▶ **Exercise**: Transcribe every line of the records verbatim.

▶ **Record excerpts**:
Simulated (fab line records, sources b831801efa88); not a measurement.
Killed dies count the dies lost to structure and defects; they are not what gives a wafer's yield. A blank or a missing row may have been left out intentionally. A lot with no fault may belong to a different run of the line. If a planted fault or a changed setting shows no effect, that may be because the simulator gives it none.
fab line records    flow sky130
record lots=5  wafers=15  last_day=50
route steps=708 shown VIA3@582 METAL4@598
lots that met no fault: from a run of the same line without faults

▶ **Written answer**:
Simulated (fab line records, sources b831801efa88); not a measurement.
Killed dies count the dies lost to structure and defects; they are not what gives a wafer's yield. A blank or a missing row may have been left out intentionally. A lot with no fault may belong to a different run of the line. If a planted fault or a changed setting shows no effect, that may be because the simulator gives it none.
fab line records    flow sky130
record lots=5  wafers=15  last_day=50
route steps=708 shown VIA3@582 METAL4@598
lots that met no fault: from a run of the same line without faults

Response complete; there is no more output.